_Dataset extract_
○ ○ ○ ○

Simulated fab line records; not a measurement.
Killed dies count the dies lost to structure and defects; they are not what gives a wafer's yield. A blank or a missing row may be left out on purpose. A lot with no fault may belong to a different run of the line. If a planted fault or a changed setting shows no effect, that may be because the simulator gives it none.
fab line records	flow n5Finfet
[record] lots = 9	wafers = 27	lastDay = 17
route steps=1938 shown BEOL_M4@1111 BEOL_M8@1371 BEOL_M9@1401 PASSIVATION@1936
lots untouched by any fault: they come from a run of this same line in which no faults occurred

○ ○ ○ ○

_Assigned task_
The expected response reproduces all of the data precisely.

_Answer space_
Simulated fab line records; not a measurement.
Killed dies count the dies lost to structure and defects; they are not what gives a wafer's yield. A blank or a missing row may be left out on purpose. A lot with no fault may belong to a different run of the line. If a planted fault or a changed setting shows no effect, that may be because the simulator gives it none.
fab line records	flow n5Finfet
[record] lots = 9	wafers = 27	lastDay = 17
route steps=1938 shown BEOL_M4@1111 BEOL_M8@1371 BEOL_M9@1401 PASSIVATION@1936
lots untouched by any fault: they come from a run of this same line in which no faults occurred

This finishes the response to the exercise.